Dataset entries:
───
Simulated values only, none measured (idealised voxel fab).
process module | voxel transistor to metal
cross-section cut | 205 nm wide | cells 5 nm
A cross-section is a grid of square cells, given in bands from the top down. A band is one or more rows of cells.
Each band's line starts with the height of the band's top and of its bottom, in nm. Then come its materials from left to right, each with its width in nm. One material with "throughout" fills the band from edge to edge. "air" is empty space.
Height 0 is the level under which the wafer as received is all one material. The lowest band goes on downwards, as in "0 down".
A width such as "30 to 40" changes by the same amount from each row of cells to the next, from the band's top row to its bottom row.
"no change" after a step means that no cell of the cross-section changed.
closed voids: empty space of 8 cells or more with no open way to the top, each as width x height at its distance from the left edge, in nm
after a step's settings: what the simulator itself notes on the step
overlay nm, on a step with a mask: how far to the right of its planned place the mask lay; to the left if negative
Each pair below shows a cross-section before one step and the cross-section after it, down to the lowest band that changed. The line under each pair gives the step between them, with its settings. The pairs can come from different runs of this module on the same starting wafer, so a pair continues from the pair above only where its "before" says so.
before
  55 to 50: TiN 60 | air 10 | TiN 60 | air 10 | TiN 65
───

Work request:
Write out the records again so that each line matches the original exactly.

Task result:
Simulated values only, none measured (idealised voxel fab).
process module | voxel transistor to metal
cross-section cut | 205 nm wide | cells 5 nm
A cross-section is a grid of square cells, given in bands from the top down. A band is one or more rows of cells.
Each band's line starts with the height of the band's top and of its bottom, in nm. Then come its materials from left to right, each with its width in nm. One material with "throughout" fills the band from edge to edge. "air" is empty space.
Height 0 is the level under which the wafer as received is all one material. The lowest band goes on downwards, as in "0 down".
A width such as "30 to 40" changes by the same amount from each row of cells to the next, from the band's top row to its bottom row.
"no change" after a step means that no cell of the cross-section changed.
closed voids: empty space of 8 cells or more with no open way to the top, each as width x height at its distance from the left edge, in nm
after a step's settings: what the simulator itself notes on the step
overlay nm, on a step with a mask: how far to the right of its planned place the mask lay; to the left if negative
Each pair below shows a cross-section before one step and the cross-section after it, down to the lowest band that changed. The line under each pair gives the step between them, with its settings. The pairs can come from different runs of this module on the same starting wafer, so a pair continues from the pair above only where its "before" says so.
before
  55 to 50: TiN 60 | air 10 | TiN 60 | air 10 | TiN 65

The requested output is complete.